--- Assignment ---
Copy every entry exactly.

☆ ☆ ☆ ☆ ☆

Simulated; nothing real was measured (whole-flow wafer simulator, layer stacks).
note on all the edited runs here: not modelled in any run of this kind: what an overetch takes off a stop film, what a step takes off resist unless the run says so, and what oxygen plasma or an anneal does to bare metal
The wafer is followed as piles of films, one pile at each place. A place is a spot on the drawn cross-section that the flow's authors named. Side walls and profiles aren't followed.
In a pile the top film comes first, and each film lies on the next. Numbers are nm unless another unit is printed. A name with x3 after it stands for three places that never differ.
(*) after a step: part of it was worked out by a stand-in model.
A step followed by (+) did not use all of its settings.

☆ ☆ ☆ ☆ ☆

--- Answer space ---
Simulated; nothing real was measured (whole-flow wafer simulator, layer stacks).
note on all the edited runs here: not modelled in any run of this kind: what an overetch takes off a stop film, what a step takes off resist unless the run says so, and what oxygen plasma or an anneal does to bare metal
The wafer is followed as piles of films, one pile at each place. A place is a spot on the drawn cross-section that the flow's authors named. Side walls and profiles aren't followed.
In a pile the top film comes first, and each film lies on the next. Numbers are nm unless another unit is printed. A name with x3 after it stands for three places that never differ.
(*) after a step: part of it was worked out by a stand-in model.
A step followed by (+) did not use all of its settings.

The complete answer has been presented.